□ □ □ □ □

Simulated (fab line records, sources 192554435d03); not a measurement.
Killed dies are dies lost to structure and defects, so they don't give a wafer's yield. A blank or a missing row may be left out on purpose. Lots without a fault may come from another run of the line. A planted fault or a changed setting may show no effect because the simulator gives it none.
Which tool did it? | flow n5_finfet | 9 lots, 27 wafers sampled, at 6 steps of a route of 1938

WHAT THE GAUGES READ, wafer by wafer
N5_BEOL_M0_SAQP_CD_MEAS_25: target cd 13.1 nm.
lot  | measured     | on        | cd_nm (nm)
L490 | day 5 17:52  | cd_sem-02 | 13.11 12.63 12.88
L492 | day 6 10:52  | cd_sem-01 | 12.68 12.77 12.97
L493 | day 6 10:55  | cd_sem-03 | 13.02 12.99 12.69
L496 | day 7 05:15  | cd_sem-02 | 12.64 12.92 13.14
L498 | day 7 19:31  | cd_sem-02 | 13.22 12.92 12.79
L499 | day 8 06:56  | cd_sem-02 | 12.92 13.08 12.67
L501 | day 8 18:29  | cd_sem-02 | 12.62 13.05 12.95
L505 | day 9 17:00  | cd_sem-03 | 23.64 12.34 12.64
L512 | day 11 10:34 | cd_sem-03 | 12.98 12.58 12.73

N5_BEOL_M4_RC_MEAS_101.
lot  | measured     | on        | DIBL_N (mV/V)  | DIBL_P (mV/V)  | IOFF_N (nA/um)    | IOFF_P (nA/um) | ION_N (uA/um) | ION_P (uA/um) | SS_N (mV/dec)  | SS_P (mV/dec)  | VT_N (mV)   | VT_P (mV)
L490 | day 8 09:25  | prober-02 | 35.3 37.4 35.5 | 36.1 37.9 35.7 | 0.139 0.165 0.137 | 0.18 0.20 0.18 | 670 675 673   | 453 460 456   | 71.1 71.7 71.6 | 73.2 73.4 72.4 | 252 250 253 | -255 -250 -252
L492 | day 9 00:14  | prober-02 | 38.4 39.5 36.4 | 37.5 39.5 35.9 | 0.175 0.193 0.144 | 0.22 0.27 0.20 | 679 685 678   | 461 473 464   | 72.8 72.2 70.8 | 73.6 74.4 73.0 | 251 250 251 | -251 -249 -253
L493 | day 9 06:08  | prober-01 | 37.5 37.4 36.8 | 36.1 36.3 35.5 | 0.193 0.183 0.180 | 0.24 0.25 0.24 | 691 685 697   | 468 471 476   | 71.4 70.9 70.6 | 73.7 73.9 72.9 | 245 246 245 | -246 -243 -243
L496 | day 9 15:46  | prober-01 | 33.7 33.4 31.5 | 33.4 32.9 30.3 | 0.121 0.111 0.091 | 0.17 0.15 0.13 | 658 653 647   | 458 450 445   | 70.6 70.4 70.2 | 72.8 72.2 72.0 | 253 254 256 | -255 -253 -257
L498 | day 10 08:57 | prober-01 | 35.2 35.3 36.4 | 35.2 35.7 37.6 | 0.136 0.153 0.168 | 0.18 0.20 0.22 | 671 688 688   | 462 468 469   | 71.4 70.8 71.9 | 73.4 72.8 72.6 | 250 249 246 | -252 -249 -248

□ □ □ □ □

§ **REQUIRED ACTION**: Begin at the line that has "WHAT THE GAUGES READ, wafer by wafer" in the entries above; stop after the line that has "L496 | day 7". Transcribe exactly those lines and no others.

§ **RESPONSE BOX**:
WHAT THE GAUGES READ, wafer by wafer
N5_BEOL_M0_SAQP_CD_MEAS_25: target cd 13.1 nm.
lot  | measured     | on        | cd_nm (nm)
L490 | day 5 17:52  | cd_sem-02 | 13.11 12.63 12.88
L492 | day 6 10:52  | cd_sem-01 | 12.68 12.77 12.97
L493 | day 6 10:55  | cd_sem-03 | 13.02 12.99 12.69
L496 | day 7 05:15  | cd_sem-02 | 12.64 12.92 13.14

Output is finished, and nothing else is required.